WORK TASK
Write the data out again, exactly as given.

DATASET CONTENT
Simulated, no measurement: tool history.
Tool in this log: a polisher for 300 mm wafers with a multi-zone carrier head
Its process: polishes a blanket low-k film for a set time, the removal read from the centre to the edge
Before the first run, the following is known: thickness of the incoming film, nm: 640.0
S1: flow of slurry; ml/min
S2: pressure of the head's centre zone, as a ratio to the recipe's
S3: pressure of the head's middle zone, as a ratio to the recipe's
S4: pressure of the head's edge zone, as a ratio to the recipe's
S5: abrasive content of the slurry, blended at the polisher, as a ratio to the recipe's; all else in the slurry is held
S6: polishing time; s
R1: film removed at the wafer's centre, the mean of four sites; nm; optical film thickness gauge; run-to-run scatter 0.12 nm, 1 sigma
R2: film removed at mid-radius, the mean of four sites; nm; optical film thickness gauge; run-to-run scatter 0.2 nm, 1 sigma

PROBLEM SOLUTION
Simulated, no measurement: tool history.
Tool in this log: a polisher for 300 mm wafers with a multi-zone carrier head
Its process: polishes a blanket low-k film for a set time, the removal read from the centre to the edge
Before the first run, the following is known: thickness of the incoming film, nm: 640.0
S1: flow of slurry; ml/min
S2: pressure of the head's centre zone, as a ratio to the recipe's
S3: pressure of the head's middle zone, as a ratio to the recipe's
S4: pressure of the head's edge zone, as a ratio to the recipe's
S5: abrasive content of the slurry, blended at the polisher, as a ratio to the recipe's; all else in the slurry is held
S6: polishing time; s
R1: film removed at the wafer's centre, the mean of four sites; nm; optical film thickness gauge; run-to-run scatter 0.12 nm, 1 sigma
R2: film removed at mid-radius, the mean of four sites; nm; optical film thickness gauge; run-to-run scatter 0.2 nm, 1 sigma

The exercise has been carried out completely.